## Task item
Keep only the lines from the top of the listing through the one with "array of holes", and reproduce them unaltered.

====== Excerpted data ======

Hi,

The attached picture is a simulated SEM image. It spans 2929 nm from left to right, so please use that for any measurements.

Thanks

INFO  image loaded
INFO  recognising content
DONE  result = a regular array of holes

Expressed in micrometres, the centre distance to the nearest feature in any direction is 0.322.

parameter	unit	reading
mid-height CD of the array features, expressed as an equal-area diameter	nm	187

======

## Answer section
Hi,

The attached picture is a simulated SEM image. It spans 2929 nm from left to right, so please use that for any measurements.

Thanks

INFO  image loaded
INFO  recognising content
DONE  result = a regular array of holes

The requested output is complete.